____________

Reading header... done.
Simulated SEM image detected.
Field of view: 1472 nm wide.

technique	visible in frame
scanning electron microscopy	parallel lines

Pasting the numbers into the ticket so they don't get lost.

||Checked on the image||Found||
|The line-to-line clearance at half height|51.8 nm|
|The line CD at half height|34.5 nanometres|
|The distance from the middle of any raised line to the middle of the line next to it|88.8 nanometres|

____________

[Activity]
What is needed is an exact copy of the entries from their first line down to the line with "on the image||Found||", that line included, and nothing beyond it.

[Exercise answer]
Reading header... done.
Simulated SEM image detected.
Field of view: 1472 nm wide.

technique	visible in frame
scanning electron microscopy	parallel lines

Pasting the numbers into the ticket so they don't get lost.

||Checked on the image||Found||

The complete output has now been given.